Top of Data
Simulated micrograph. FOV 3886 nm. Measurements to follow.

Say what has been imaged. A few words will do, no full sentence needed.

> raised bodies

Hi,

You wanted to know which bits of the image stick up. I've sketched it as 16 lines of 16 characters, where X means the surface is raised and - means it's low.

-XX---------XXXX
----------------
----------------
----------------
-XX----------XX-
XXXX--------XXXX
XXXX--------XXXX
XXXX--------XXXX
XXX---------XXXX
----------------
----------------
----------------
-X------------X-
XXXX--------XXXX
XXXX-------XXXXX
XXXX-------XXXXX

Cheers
Bottom of Data

» **Assignment**
The response must consist solely of the lines from the first line of the entries through the line containing "-XX---------XXXX", repeated exactly.

» **Written response**
Simulated micrograph. FOV 3886 nm. Measurements to follow.

Say what has been imaged. A few words will do, no full sentence needed.

> raised bodies

Hi,

You wanted to know which bits of the image stick up. I've sketched it as 16 lines of 16 characters, where X means the surface is raised and - means it's low.

-XX---------XXXX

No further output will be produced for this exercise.